ENTRIES SUPPLIED —
##############################

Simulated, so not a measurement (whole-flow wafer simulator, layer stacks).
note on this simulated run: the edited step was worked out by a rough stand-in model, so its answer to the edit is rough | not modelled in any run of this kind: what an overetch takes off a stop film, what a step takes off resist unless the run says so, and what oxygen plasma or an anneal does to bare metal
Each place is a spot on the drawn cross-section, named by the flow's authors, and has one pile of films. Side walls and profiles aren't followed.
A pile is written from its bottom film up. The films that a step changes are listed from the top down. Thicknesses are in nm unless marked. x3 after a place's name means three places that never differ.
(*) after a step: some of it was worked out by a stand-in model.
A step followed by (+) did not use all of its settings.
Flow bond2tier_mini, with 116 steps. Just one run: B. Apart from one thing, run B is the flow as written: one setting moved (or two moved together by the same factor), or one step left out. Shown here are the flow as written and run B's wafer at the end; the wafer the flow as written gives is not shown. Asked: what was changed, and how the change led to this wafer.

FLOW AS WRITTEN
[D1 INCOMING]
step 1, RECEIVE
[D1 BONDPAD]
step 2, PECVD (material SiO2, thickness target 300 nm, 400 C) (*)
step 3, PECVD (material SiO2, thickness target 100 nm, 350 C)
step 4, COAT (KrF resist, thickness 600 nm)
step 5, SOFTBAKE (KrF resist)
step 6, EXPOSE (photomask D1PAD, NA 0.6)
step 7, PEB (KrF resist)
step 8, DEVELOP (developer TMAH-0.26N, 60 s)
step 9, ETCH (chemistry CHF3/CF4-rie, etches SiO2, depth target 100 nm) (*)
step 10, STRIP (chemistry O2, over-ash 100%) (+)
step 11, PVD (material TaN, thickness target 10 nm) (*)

##############################

BRIEF —
For this exercise, give every entry again exactly as it appears.

RESPONSE AREA —
Simulated, so not a measurement (whole-flow wafer simulator, layer stacks).
note on this simulated run: the edited step was worked out by a rough stand-in model, so its answer to the edit is rough | not modelled in any run of this kind: what an overetch takes off a stop film, what a step takes off resist unless the run says so, and what oxygen plasma or an anneal does to bare metal
Each place is a spot on the drawn cross-section, named by the flow's authors, and has one pile of films. Side walls and profiles aren't followed.
A pile is written from its bottom film up. The films that a step changes are listed from the top down. Thicknesses are in nm unless marked. x3 after a place's name means three places that never differ.
(*) after a step: some of it was worked out by a stand-in model.
A step followed by (+) did not use all of its settings.
Flow bond2tier_mini, with 116 steps. Just one run: B. Apart from one thing, run B is the flow as written: one setting moved (or two moved together by the same factor), or one step left out. Shown here are the flow as written and run B's wafer at the end; the wafer the flow as written gives is not shown. Asked: what was changed, and how the change led to this wafer.

FLOW AS WRITTEN
[D1 INCOMING]
step 1, RECEIVE
[D1 BONDPAD]
step 2, PECVD (material SiO2, thickness target 300 nm, 400 C) (*)
step 3, PECVD (material SiO2, thickness target 100 nm, 350 C)
step 4, COAT (KrF resist, thickness 600 nm)
step 5, SOFTBAKE (KrF resist)
step 6, EXPOSE (photomask D1PAD, NA 0.6)
step 7, PEB (KrF resist)
step 8, DEVELOP (developer TMAH-0.26N, 60 s)
step 9, ETCH (chemistry CHF3/CF4-rie, etches SiO2, depth target 100 nm) (*)
step 10, STRIP (chemistry O2, over-ash 100%) (+)
step 11, PVD (material TaN, thickness target 10 nm) (*)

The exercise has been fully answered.